**Extracted data**.
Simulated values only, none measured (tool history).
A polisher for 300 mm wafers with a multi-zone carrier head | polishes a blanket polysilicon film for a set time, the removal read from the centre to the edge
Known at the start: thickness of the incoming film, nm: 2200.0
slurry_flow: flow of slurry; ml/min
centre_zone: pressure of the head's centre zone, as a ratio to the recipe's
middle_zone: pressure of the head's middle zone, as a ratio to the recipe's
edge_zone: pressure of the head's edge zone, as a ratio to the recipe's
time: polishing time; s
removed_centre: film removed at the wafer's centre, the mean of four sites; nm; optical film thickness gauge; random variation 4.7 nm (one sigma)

**Brief**. Each line of the data should be given back exactly.

**Result**.
Simulated values only, none measured (tool history).
A polisher for 300 mm wafers with a multi-zone carrier head | polishes a blanket polysilicon film for a set time, the removal read from the centre to the edge
Known at the start: thickness of the incoming film, nm: 2200.0
slurry_flow: flow of slurry; ml/min
centre_zone: pressure of the head's centre zone, as a ratio to the recipe's
middle_zone: pressure of the head's middle zone, as a ratio to the recipe's
edge_zone: pressure of the head's edge zone, as a ratio to the recipe's
time: polishing time; s
removed_centre: film removed at the wafer's centre, the mean of four sites; nm; optical film thickness gauge; random variation 4.7 nm (one sigma)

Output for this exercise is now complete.